* [WORK ITEM]
Down to the final line, print each entry exactly.

** Opening RECORD EXTRACTS block **

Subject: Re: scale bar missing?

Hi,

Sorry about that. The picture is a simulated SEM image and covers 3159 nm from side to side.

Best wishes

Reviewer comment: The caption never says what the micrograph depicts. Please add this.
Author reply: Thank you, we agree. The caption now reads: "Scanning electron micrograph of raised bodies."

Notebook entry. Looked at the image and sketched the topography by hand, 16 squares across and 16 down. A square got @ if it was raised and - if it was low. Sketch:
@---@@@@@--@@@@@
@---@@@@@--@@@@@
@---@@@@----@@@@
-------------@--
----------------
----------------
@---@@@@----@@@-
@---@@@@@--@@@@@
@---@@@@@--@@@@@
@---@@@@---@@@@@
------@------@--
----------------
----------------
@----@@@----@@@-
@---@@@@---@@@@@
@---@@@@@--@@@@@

** Closing RECORD EXTRACTS block **

* [RESULT]
Subject: Re: scale bar missing?

Hi,

Sorry about that. The picture is a simulated SEM image and covers 3159 nm from side to side.

Best wishes

Reviewer comment: The caption never says what the micrograph depicts. Please add this.
Author reply: Thank you, we agree. The caption now reads: "Scanning electron micrograph of raised bodies."

Notebook entry. Looked at the image and sketched the topography by hand, 16 squares across and 16 down. A square got @ if it was raised and - if it was low. Sketch:
@---@@@@@--@@@@@
@---@@@@@--@@@@@
@---@@@@----@@@@
-------------@--
----------------
----------------
@---@@@@----@@@-
@---@@@@@--@@@@@
@---@@@@@--@@@@@
@---@@@@---@@@@@
------@------@--
----------------
----------------
@----@@@----@@@-
@---@@@@---@@@@@
@---@@@@@--@@@@@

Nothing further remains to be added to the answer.